━━ DATA SUPPLIED
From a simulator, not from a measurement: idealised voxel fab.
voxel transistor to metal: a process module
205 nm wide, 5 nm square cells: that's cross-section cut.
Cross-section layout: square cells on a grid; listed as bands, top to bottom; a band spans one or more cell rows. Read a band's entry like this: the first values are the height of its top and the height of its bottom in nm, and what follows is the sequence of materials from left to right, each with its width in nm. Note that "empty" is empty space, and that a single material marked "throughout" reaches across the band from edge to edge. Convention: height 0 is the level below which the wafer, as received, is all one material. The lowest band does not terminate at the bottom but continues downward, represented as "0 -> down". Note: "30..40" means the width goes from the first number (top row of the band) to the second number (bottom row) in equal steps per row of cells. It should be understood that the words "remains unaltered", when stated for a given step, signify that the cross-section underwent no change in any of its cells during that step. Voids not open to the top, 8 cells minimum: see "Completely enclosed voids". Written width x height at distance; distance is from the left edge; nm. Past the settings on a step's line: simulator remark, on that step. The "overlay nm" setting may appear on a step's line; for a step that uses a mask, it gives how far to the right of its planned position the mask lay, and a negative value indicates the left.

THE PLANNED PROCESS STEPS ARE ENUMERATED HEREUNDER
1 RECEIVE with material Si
━━━━

:: WORK ITEM ::
Every record above should be written out exactly.

:: WRITTEN SOLUTION ::
From a simulator, not from a measurement: idealised voxel fab.
voxel transistor to metal: a process module
205 nm wide, 5 nm square cells: that's cross-section cut.
Cross-section layout: square cells on a grid; listed as bands, top to bottom; a band spans one or more cell rows. Read a band's entry like this: the first values are the height of its top and the height of its bottom in nm, and what follows is the sequence of materials from left to right, each with its width in nm. Note that "empty" is empty space, and that a single material marked "throughout" reaches across the band from edge to edge. Convention: height 0 is the level below which the wafer, as received, is all one material. The lowest band does not terminate at the bottom but continues downward, represented as "0 -> down". Note: "30..40" means the width goes from the first number (top row of the band) to the second number (bottom row) in equal steps per row of cells. It should be understood that the words "remains unaltered", when stated for a given step, signify that the cross-section underwent no change in any of its cells during that step. Voids not open to the top, 8 cells minimum: see "Completely enclosed voids". Written width x height at distance; distance is from the left edge; nm. Past the settings on a step's line: simulator remark, on that step. The "overlay nm" setting may appear on a step's line; for a step that uses a mask, it gives how far to the right of its planned position the mask lay, and a negative value indicates the left.

THE PLANNED PROCESS STEPS ARE ENUMERATED HEREUNDER
1 RECEIVE with material Si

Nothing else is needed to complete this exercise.